● **Data extract**:
== Segment start ==
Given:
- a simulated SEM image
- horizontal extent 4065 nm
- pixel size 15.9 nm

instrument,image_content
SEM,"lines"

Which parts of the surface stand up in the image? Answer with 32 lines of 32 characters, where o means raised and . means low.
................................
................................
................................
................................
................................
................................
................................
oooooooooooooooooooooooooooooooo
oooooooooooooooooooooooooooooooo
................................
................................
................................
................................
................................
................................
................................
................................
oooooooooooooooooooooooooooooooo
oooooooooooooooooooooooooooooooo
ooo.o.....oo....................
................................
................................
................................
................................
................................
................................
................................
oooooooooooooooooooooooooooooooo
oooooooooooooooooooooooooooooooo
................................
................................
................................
== Segment end ==

● **Requirement**:
Transcribe the listing above exactly as shown.

● **Exercise solution**:
Given:
- a simulated SEM image
- horizontal extent 4065 nm
- pixel size 15.9 nm

instrument,image_content
SEM,"lines"

Which parts of the surface stand up in the image? Answer with 32 lines of 32 characters, where o means raised and . means low.
................................
................................
................................
................................
................................
................................
................................
oooooooooooooooooooooooooooooooo
oooooooooooooooooooooooooooooooo
................................
................................
................................
................................
................................
................................
................................
................................
oooooooooooooooooooooooooooooooo
oooooooooooooooooooooooooooooooo
ooo.o.....oo....................
................................
................................
................................
................................
................................
................................
................................
oooooooooooooooooooooooooooooooo
oooooooooooooooooooooooooooooooo
................................
................................
................................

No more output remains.